==========

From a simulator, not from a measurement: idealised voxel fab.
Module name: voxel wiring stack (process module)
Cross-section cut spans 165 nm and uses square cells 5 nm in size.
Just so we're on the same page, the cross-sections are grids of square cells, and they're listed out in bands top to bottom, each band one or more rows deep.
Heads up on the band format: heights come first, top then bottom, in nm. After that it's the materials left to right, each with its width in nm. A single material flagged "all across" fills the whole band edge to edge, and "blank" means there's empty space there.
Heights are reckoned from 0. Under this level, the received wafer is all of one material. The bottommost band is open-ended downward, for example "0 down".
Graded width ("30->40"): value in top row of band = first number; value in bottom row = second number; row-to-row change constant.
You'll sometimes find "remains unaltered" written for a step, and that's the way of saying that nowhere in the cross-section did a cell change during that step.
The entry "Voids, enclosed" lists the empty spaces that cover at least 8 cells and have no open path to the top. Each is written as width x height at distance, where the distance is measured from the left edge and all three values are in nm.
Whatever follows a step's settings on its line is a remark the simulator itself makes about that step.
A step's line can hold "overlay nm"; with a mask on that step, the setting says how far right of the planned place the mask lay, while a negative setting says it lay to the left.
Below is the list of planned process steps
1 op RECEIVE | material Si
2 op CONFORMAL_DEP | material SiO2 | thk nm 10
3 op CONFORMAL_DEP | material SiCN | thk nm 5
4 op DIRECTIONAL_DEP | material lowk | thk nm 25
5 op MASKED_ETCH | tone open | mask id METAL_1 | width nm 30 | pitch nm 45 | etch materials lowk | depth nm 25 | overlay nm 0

==========

Work task: Using only the entries above, output the line with "Module name: voxel", the line with "You'll sometimes find", and all lines between them, exactly as they stand.

Answer space:
Module name: voxel wiring stack (process module)
Cross-section cut spans 165 nm and uses square cells 5 nm in size.
Just so we're on the same page, the cross-sections are grids of square cells, and they're listed out in bands top to bottom, each band one or more rows deep.
Heads up on the band format: heights come first, top then bottom, in nm. After that it's the materials left to right, each with its width in nm. A single material flagged "all across" fills the whole band edge to edge, and "blank" means there's empty space there.
Heights are reckoned from 0. Under this level, the received wafer is all of one material. The bottommost band is open-ended downward, for example "0 down".
Graded width ("30->40"): value in top row of band = first number; value in bottom row = second number; row-to-row change constant.
You'll sometimes find "remains unaltered" written for a step, and that's the way of saying that nowhere in the cross-section did a cell change during that step.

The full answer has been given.